• [Provided records]
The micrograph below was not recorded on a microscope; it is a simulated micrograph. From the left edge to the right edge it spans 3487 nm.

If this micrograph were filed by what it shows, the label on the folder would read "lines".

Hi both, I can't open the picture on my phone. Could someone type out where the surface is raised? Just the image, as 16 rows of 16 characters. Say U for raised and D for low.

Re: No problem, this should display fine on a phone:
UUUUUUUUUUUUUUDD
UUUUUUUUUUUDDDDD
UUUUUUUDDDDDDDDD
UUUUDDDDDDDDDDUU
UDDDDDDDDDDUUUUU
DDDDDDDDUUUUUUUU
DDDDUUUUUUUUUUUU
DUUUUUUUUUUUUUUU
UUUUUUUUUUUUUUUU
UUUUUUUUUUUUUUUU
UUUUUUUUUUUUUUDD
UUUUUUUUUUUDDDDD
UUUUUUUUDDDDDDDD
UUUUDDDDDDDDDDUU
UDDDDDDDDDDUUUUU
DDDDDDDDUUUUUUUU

• [Task item] From the first line of the records above down to the line containing "DDDDUUUUUUUUUUUU", repeat each line exactly as written. Include both of those lines and add nothing.

• [Response box]
The micrograph below was not recorded on a microscope; it is a simulated micrograph. From the left edge to the right edge it spans 3487 nm.

If this micrograph were filed by what it shows, the label on the folder would read "lines".

Hi both, I can't open the picture on my phone. Could someone type out where the surface is raised? Just the image, as 16 rows of 16 characters. Say U for raised and D for low.

Re: No problem, this should display fine on a phone:
UUUUUUUUUUUUUUDD
UUUUUUUUUUUDDDDD
UUUUUUUDDDDDDDDD
UUUUDDDDDDDDDDUU
UDDDDDDDDDDUUUUU
DDDDDDDDUUUUUUUU
DDDDUUUUUUUUUUUU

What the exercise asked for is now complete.